▶ _MATERIAL PROVIDED_
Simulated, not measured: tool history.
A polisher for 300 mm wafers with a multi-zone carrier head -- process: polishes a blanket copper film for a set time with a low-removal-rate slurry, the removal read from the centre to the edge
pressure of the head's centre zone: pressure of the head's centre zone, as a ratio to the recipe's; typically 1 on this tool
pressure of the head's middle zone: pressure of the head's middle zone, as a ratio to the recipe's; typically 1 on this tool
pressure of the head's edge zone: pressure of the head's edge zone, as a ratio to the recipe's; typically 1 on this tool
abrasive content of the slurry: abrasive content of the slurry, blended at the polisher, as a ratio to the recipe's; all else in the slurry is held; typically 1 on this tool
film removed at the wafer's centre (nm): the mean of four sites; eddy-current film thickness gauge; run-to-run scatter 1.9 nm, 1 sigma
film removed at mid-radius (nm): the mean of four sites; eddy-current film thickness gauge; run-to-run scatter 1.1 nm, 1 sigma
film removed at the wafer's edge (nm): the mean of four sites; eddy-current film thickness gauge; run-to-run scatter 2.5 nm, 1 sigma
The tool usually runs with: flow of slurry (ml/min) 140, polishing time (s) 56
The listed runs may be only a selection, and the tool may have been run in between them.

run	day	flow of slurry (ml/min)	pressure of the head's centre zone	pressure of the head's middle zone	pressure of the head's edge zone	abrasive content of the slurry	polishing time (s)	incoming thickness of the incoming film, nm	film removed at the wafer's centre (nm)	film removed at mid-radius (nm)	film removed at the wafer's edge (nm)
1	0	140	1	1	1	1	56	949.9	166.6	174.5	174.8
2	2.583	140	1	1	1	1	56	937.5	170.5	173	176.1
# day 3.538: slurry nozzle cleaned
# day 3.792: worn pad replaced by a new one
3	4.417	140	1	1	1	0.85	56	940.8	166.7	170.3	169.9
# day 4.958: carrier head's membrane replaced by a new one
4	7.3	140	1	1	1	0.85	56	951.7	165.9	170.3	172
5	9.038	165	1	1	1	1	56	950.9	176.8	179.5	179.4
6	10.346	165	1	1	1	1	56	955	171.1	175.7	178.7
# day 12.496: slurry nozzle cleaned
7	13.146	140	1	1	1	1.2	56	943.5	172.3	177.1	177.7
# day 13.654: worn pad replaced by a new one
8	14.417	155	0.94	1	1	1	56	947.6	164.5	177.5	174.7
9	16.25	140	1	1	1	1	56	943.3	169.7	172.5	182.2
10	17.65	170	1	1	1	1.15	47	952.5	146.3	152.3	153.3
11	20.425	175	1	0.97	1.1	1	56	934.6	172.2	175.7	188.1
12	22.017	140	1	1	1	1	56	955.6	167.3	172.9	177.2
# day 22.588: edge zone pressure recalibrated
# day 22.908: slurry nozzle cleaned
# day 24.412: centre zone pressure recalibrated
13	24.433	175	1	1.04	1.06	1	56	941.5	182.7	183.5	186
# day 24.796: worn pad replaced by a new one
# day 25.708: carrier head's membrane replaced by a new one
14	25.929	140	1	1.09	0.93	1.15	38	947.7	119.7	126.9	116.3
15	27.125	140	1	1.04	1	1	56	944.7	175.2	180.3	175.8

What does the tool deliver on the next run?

▶ _BRIEF_
Using the records above, repeat exactly the lines from the first one through the line with "abrasive content of the slurry: abrasive".

▶ _SOLUTION_
Simulated, not measured: tool history.
A polisher for 300 mm wafers with a multi-zone carrier head -- process: polishes a blanket copper film for a set time with a low-removal-rate slurry, the removal read from the centre to the edge
pressure of the head's centre zone: pressure of the head's centre zone, as a ratio to the recipe's; typically 1 on this tool
pressure of the head's middle zone: pressure of the head's middle zone, as a ratio to the recipe's; typically 1 on this tool
pressure of the head's edge zone: pressure of the head's edge zone, as a ratio to the recipe's; typically 1 on this tool
abrasive content of the slurry: abrasive content of the slurry, blended at the polisher, as a ratio to the recipe's; all else in the slurry is held; typically 1 on this tool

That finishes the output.